• Task item
Give the records again in full, exactly as they are.

<<<<

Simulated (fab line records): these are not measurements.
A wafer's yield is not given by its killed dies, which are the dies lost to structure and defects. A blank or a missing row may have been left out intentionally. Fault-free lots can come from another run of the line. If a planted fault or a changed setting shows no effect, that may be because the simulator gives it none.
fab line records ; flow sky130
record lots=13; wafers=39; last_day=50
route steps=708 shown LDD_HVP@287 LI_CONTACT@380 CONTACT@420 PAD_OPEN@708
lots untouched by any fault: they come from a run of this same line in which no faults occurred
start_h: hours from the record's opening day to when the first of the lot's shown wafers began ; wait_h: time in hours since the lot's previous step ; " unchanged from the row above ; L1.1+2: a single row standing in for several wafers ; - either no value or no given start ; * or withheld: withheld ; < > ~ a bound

>>>>

• Written answer
Simulated (fab line records): these are not measurements.
A wafer's yield is not given by its killed dies, which are the dies lost to structure and defects. A blank or a missing row may have been left out intentionally. Fault-free lots can come from another run of the line. If a planted fault or a changed setting shows no effect, that may be because the simulator gives it none.
fab line records ; flow sky130
record lots=13; wafers=39; last_day=50
route steps=708 shown LDD_HVP@287 LI_CONTACT@380 CONTACT@420 PAD_OPEN@708
lots untouched by any fault: they come from a run of this same line in which no faults occurred
start_h: hours from the record's opening day to when the first of the lot's shown wafers began ; wait_h: time in hours since the lot's previous step ; " unchanged from the row above ; L1.1+2: a single row standing in for several wafers ; - either no value or no given start ; * or withheld: withheld ; < > ~ a bound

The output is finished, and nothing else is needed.